*** Excerpted data

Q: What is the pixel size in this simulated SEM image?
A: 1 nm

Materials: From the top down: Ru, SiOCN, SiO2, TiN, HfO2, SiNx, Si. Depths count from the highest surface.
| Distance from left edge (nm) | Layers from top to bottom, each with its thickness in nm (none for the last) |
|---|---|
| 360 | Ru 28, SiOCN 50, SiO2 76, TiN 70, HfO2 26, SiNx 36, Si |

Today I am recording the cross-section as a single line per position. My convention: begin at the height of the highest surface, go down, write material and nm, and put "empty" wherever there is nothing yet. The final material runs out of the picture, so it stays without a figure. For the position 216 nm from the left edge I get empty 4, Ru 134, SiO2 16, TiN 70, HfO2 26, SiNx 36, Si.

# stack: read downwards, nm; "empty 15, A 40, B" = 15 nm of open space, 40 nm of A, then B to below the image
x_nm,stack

******

*Work order*. Every record shown above should be set down again exactly.

*Exercise result*.
Q: What is the pixel size in this simulated SEM image?
A: 1 nm

Materials: From the top down: Ru, SiOCN, SiO2, TiN, HfO2, SiNx, Si. Depths count from the highest surface.
| Distance from left edge (nm) | Layers from top to bottom, each with its thickness in nm (none for the last) |
|---|---|
| 360 | Ru 28, SiOCN 50, SiO2 76, TiN 70, HfO2 26, SiNx 36, Si |

Today I am recording the cross-section as a single line per position. My convention: begin at the height of the highest surface, go down, write material and nm, and put "empty" wherever there is nothing yet. The final material runs out of the picture, so it stays without a figure. For the position 216 nm from the left edge I get empty 4, Ru 134, SiO2 16, TiN 70, HfO2 26, SiNx 36, Si.

# stack: read downwards, nm; "empty 15, A 40, B" = 15 nm of open space, 40 nm of A, then B to below the image
x_nm,stack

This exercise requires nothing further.